> Action item
What is needed here is an exact copy of every record below.

****************************************

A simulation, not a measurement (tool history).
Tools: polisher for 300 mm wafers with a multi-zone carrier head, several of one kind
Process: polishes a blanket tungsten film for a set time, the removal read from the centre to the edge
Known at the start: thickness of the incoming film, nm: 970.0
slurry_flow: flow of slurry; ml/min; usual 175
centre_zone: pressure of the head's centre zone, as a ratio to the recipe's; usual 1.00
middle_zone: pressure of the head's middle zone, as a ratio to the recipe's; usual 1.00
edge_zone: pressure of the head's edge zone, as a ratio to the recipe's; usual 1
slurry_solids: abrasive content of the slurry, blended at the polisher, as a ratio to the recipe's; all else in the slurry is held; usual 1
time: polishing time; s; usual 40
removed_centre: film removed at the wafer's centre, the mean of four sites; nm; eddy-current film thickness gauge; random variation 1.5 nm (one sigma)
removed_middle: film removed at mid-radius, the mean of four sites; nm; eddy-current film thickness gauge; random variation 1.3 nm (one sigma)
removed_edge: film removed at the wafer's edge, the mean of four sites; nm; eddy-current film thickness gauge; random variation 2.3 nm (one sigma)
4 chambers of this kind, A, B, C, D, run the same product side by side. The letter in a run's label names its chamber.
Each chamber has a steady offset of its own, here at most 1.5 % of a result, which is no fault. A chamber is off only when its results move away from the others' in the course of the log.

****************************************

> Exercise answer
A simulation, not a measurement (tool history).
Tools: polisher for 300 mm wafers with a multi-zone carrier head, several of one kind
Process: polishes a blanket tungsten film for a set time, the removal read from the centre to the edge
Known at the start: thickness of the incoming film, nm: 970.0
slurry_flow: flow of slurry; ml/min; usual 175
centre_zone: pressure of the head's centre zone, as a ratio to the recipe's; usual 1.00
middle_zone: pressure of the head's middle zone, as a ratio to the recipe's; usual 1.00
edge_zone: pressure of the head's edge zone, as a ratio to the recipe's; usual 1
slurry_solids: abrasive content of the slurry, blended at the polisher, as a ratio to the recipe's; all else in the slurry is held; usual 1
time: polishing time; s; usual 40
removed_centre: film removed at the wafer's centre, the mean of four sites; nm; eddy-current film thickness gauge; random variation 1.5 nm (one sigma)
removed_middle: film removed at mid-radius, the mean of four sites; nm; eddy-current film thickness gauge; random variation 1.3 nm (one sigma)
removed_edge: film removed at the wafer's edge, the mean of four sites; nm; eddy-current film thickness gauge; random variation 2.3 nm (one sigma)
4 chambers of this kind, A, B, C, D, run the same product side by side. The letter in a run's label names its chamber.
Each chamber has a steady offset of its own, here at most 1.5 % of a result, which is no fault. A chamber is off only when its results move away from the others' in the course of the log.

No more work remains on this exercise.